WORK TASK: The lines to repeat are those below from the one containing "18 CMP (height nm 5)" down to the one containing "21 CONFORMAL_DEP (material HfO2; thk nm 5)", both included; reproduce them exactly and nothing else.

INFORMATION SHOWN:
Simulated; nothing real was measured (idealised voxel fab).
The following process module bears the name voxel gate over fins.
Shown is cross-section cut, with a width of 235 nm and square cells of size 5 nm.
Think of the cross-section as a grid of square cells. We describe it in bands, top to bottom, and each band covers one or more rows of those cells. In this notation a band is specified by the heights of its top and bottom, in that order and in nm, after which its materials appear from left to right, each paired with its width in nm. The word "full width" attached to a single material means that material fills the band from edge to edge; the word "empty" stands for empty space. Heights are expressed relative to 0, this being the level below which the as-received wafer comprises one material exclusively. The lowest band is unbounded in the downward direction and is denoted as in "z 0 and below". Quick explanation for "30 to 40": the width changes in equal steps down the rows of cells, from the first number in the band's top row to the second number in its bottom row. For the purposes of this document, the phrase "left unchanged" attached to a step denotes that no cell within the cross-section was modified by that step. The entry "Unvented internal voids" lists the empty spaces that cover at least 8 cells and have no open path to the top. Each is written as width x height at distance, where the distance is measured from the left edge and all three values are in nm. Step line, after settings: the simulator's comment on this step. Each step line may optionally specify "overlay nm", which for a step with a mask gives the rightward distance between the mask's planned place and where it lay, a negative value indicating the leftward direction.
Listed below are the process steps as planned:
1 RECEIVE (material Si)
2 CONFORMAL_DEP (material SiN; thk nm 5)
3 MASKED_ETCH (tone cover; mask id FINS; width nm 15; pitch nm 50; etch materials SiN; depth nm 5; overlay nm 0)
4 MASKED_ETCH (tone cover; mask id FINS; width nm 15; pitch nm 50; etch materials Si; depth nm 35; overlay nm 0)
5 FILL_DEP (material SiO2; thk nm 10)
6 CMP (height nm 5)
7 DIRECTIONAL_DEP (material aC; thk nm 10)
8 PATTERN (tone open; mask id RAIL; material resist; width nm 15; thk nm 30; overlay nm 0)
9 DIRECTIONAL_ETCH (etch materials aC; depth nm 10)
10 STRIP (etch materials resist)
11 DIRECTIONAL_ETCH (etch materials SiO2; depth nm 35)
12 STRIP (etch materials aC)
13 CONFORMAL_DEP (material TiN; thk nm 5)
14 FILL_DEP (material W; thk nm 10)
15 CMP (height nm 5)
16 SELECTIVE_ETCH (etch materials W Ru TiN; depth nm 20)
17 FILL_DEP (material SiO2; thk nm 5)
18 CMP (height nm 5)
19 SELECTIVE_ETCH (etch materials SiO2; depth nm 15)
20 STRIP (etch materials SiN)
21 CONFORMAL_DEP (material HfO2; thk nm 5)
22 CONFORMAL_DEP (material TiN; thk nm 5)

WORKED SOLUTION:
18 CMP (height nm 5)
19 SELECTIVE_ETCH (etch materials SiO2; depth nm 15)
20 STRIP (etch materials SiN)
21 CONFORMAL_DEP (material HfO2; thk nm 5)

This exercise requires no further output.